# [Requirement]
Your task is to copy the stretch of lines in the records below that begins with the line containing "L361;day 15 07:01;cd-sem-01;398.1 399.6 399.1" and ends with the line containing "## TOOL THAT", exactly as written, with nothing added.

=== Section Start ===

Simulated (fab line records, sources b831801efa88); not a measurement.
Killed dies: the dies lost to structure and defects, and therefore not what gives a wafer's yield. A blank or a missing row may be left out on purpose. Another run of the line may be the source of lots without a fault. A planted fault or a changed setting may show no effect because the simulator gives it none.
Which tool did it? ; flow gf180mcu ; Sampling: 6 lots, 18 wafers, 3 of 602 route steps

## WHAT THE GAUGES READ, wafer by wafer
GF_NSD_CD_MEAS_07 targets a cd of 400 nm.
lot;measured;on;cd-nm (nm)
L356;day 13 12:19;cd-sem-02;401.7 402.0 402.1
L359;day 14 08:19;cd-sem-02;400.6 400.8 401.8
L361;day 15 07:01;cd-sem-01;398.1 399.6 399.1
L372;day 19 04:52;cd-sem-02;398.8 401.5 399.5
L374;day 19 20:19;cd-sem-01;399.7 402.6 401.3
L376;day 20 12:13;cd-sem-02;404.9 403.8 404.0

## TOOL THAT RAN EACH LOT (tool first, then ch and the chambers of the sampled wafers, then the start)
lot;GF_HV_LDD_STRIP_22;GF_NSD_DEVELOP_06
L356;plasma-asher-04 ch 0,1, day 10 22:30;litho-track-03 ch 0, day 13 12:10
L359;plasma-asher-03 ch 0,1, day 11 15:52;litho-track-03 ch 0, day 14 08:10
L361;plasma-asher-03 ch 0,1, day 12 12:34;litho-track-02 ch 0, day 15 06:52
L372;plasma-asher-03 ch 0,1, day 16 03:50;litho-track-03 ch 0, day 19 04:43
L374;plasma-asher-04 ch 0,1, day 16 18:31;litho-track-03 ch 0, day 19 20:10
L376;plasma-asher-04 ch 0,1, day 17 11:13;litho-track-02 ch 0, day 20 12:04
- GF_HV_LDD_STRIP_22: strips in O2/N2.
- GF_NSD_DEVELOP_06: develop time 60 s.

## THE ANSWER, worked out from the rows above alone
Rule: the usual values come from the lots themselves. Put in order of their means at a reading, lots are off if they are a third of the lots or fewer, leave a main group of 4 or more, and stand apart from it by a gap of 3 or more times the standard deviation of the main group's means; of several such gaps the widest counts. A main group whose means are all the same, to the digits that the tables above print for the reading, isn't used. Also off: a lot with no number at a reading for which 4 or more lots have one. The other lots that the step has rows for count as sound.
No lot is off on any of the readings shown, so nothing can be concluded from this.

=== Section End ===

# [Task output]
L361;day 15 07:01;cd-sem-01;398.1 399.6 399.1
L372;day 19 04:52;cd-sem-02;398.8 401.5 399.5
L374;day 19 20:19;cd-sem-01;399.7 402.6 401.3
L376;day 20 12:13;cd-sem-02;404.9 403.8 404.0

## TOOL THAT RAN EACH LOT (tool first, then ch and the chambers of the sampled wafers, then the start)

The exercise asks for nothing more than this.